Activity: What is needed is a word-for-word transcription of every record below.

::: Listed entries

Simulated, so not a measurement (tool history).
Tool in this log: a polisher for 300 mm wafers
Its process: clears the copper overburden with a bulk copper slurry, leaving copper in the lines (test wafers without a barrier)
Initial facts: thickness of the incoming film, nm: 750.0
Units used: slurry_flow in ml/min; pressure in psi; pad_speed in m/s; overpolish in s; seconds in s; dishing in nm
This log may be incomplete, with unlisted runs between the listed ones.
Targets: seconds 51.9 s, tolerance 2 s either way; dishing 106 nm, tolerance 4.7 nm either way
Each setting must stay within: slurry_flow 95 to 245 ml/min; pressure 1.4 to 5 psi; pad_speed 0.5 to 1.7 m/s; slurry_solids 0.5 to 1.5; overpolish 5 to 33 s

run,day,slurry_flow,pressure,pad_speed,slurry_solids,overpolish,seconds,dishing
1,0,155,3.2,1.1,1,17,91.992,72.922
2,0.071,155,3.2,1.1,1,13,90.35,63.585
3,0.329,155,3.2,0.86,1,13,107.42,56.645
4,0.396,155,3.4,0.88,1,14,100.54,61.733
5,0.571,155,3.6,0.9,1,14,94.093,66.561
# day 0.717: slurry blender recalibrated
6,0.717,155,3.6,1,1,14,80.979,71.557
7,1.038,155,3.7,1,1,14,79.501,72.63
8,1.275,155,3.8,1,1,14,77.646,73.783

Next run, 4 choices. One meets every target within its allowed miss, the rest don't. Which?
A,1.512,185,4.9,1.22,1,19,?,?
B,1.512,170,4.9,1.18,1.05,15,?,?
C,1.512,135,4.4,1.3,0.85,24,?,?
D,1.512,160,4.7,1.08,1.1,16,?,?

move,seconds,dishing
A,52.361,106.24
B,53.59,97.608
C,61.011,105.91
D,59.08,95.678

::::::

Exercise result:
Simulated, so not a measurement (tool history).
Tool in this log: a polisher for 300 mm wafers
Its process: clears the copper overburden with a bulk copper slurry, leaving copper in the lines (test wafers without a barrier)
Initial facts: thickness of the incoming film, nm: 750.0
Units used: slurry_flow in ml/min; pressure in psi; pad_speed in m/s; overpolish in s; seconds in s; dishing in nm
This log may be incomplete, with unlisted runs between the listed ones.
Targets: seconds 51.9 s, tolerance 2 s either way; dishing 106 nm, tolerance 4.7 nm either way
Each setting must stay within: slurry_flow 95 to 245 ml/min; pressure 1.4 to 5 psi; pad_speed 0.5 to 1.7 m/s; slurry_solids 0.5 to 1.5; overpolish 5 to 33 s

run,day,slurry_flow,pressure,pad_speed,slurry_solids,overpolish,seconds,dishing
1,0,155,3.2,1.1,1,17,91.992,72.922
2,0.071,155,3.2,1.1,1,13,90.35,63.585
3,0.329,155,3.2,0.86,1,13,107.42,56.645
4,0.396,155,3.4,0.88,1,14,100.54,61.733
5,0.571,155,3.6,0.9,1,14,94.093,66.561
# day 0.717: slurry blender recalibrated
6,0.717,155,3.6,1,1,14,80.979,71.557
7,1.038,155,3.7,1,1,14,79.501,72.63
8,1.275,155,3.8,1,1,14,77.646,73.783

Next run, 4 choices. One meets every target within its allowed miss, the rest don't. Which?
A,1.512,185,4.9,1.22,1,19,?,?
B,1.512,170,4.9,1.18,1.05,15,?,?
C,1.512,135,4.4,1.3,0.85,24,?,?
D,1.512,160,4.7,1.08,1.1,16,?,?

move,seconds,dishing
A,52.361,106.24
B,53.59,97.608
C,61.011,105.91
D,59.08,95.678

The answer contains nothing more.